* Requirement *
Set each line of the data down exactly, please.

* Data *
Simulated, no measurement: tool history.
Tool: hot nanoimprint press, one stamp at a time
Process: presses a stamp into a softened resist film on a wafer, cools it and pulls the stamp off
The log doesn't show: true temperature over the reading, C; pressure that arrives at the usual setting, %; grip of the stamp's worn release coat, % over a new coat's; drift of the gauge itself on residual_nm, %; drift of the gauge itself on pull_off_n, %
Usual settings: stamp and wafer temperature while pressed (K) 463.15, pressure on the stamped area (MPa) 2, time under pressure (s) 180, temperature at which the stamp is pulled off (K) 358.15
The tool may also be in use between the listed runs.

* Exercise output *
Simulated, no measurement: tool history.
Tool: hot nanoimprint press, one stamp at a time
Process: presses a stamp into a softened resist film on a wafer, cools it and pulls the stamp off
The log doesn't show: true temperature over the reading, C; pressure that arrives at the usual setting, %; grip of the stamp's worn release coat, % over a new coat's; drift of the gauge itself on residual_nm, %; drift of the gauge itself on pull_off_n, %
Usual settings: stamp and wafer temperature while pressed (K) 463.15, pressure on the stamped area (MPa) 2, time under pressure (s) 180, temperature at which the stamp is pulled off (K) 358.15
The tool may also be in use between the listed runs.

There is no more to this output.